**ACTIVITY:** From the data below, return the exact lines starting at the line containing "note on this" and ending at the line containing "6 | COAT | KrF resist, thickness 450 nm", both included, and nothing else.

========================================================================

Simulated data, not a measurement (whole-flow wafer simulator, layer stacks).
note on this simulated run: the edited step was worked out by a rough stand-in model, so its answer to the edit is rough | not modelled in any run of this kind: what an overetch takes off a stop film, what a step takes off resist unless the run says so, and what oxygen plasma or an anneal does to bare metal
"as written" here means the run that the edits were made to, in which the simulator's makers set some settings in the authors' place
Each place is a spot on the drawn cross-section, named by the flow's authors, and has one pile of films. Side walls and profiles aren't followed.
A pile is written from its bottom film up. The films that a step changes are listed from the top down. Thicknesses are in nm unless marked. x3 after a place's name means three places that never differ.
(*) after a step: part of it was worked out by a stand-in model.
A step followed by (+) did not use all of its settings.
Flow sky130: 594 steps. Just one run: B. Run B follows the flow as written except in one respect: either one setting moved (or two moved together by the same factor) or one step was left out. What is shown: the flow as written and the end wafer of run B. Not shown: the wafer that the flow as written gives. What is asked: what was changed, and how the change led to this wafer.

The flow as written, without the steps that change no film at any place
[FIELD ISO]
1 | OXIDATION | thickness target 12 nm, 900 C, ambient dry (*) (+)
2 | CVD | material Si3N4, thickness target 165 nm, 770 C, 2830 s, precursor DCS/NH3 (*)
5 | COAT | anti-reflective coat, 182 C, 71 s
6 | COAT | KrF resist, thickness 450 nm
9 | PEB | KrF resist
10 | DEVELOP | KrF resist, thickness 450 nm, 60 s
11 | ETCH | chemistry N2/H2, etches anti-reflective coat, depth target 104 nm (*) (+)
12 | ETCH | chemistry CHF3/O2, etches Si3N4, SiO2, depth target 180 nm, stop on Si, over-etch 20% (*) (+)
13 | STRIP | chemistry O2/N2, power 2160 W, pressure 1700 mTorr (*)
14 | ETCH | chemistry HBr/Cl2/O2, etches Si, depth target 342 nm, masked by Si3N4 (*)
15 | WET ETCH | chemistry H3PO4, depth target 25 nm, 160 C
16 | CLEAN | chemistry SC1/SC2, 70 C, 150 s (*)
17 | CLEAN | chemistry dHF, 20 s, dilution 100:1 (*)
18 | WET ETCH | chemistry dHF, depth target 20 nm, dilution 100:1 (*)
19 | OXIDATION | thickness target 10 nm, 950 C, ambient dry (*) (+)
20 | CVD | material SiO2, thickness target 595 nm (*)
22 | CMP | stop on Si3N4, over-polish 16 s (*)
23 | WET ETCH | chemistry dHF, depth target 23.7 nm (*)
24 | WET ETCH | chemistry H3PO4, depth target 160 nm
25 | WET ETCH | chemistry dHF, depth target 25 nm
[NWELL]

========================================================================

**YOUR RESPONSE:**
note on this simulated run: the edited step was worked out by a rough stand-in model, so its answer to the edit is rough | not modelled in any run of this kind: what an overetch takes off a stop film, what a step takes off resist unless the run says so, and what oxygen plasma or an anneal does to bare metal
"as written" here means the run that the edits were made to, in which the simulator's makers set some settings in the authors' place
Each place is a spot on the drawn cross-section, named by the flow's authors, and has one pile of films. Side walls and profiles aren't followed.
A pile is written from its bottom film up. The films that a step changes are listed from the top down. Thicknesses are in nm unless marked. x3 after a place's name means three places that never differ.
(*) after a step: part of it was worked out by a stand-in model.
A step followed by (+) did not use all of its settings.
Flow sky130: 594 steps. Just one run: B. Run B follows the flow as written except in one respect: either one setting moved (or two moved together by the same factor) or one step was left out. What is shown: the flow as written and the end wafer of run B. Not shown: the wafer that the flow as written gives. What is asked: what was changed, and how the change led to this wafer.

The flow as written, without the steps that change no film at any place
[FIELD ISO]
1 | OXIDATION | thickness target 12 nm, 900 C, ambient dry (*) (+)
2 | CVD | material Si3N4, thickness target 165 nm, 770 C, 2830 s, precursor DCS/NH3 (*)
5 | COAT | anti-reflective coat, 182 C, 71 s
6 | COAT | KrF resist, thickness 450 nm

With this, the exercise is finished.